DATA UNDER STUDY:
--
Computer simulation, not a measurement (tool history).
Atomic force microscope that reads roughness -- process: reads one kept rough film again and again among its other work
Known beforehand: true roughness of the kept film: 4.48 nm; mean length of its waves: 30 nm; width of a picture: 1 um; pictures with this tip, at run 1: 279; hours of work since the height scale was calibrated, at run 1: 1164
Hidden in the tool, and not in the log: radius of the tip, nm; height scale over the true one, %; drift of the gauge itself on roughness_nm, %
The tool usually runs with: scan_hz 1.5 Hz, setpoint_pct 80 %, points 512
--

ASSIGNED TASK: Copy the records above, keeping every word the same.

EXERCISE RESULT:
Computer simulation, not a measurement (tool history).
Atomic force microscope that reads roughness -- process: reads one kept rough film again and again among its other work
Known beforehand: true roughness of the kept film: 4.48 nm; mean length of its waves: 30 nm; width of a picture: 1 um; pictures with this tip, at run 1: 279; hours of work since the height scale was calibrated, at run 1: 1164
Hidden in the tool, and not in the log: radius of the tip, nm; height scale over the true one, %; drift of the gauge itself on roughness_nm, %
The tool usually runs with: scan_hz 1.5 Hz, setpoint_pct 80 %, points 512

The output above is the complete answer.